DATA:
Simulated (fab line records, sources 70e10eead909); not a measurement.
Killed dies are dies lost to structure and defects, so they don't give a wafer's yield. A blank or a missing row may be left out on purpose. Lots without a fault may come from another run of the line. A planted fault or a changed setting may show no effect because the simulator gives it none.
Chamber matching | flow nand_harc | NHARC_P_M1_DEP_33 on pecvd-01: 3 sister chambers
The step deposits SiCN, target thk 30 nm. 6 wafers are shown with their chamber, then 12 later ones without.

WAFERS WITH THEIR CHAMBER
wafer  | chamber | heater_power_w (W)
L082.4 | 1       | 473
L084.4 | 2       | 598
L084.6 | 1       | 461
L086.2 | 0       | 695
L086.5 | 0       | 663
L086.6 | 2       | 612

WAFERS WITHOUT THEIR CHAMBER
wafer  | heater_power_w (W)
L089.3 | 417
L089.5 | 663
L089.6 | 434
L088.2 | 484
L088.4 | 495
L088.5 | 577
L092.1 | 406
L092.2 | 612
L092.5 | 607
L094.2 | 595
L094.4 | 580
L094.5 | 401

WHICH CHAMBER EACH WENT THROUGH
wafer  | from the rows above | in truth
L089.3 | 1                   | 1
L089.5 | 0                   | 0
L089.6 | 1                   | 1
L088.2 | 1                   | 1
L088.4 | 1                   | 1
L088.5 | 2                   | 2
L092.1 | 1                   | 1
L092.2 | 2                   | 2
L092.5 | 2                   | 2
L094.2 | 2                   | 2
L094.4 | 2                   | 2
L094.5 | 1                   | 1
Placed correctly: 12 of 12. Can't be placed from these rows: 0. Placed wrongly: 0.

WORK INSTRUCTION: Retype every entry exactly.

WRITTEN RESPONSE:
Simulated (fab line records, sources 70e10eead909); not a measurement.
Killed dies are dies lost to structure and defects, so they don't give a wafer's yield. A blank or a missing row may be left out on purpose. Lots without a fault may come from another run of the line. A planted fault or a changed setting may show no effect because the simulator gives it none.
Chamber matching | flow nand_harc | NHARC_P_M1_DEP_33 on pecvd-01: 3 sister chambers
The step deposits SiCN, target thk 30 nm. 6 wafers are shown with their chamber, then 12 later ones without.

WAFERS WITH THEIR CHAMBER
wafer  | chamber | heater_power_w (W)
L082.4 | 1       | 473
L084.4 | 2       | 598
L084.6 | 1       | 461
L086.2 | 0       | 695
L086.5 | 0       | 663
L086.6 | 2       | 612

WAFERS WITHOUT THEIR CHAMBER
wafer  | heater_power_w (W)
L089.3 | 417
L089.5 | 663
L089.6 | 434
L088.2 | 484
L088.4 | 495
L088.5 | 577
L092.1 | 406
L092.2 | 612
L092.5 | 607
L094.2 | 595
L094.4 | 580
L094.5 | 401

WHICH CHAMBER EACH WENT THROUGH
wafer  | from the rows above | in truth
L089.3 | 1                   | 1
L089.5 | 0                   | 0
L089.6 | 1                   | 1
L088.2 | 1                   | 1
L088.4 | 1                   | 1
L088.5 | 2                   | 2
L092.1 | 1                   | 1
L092.2 | 2                   | 2
L092.5 | 2                   | 2
L094.2 | 2                   | 2
L094.4 | 2                   | 2
L094.5 | 1                   | 1
Placed correctly: 12 of 12. Can't be placed from these rows: 0. Placed wrongly: 0.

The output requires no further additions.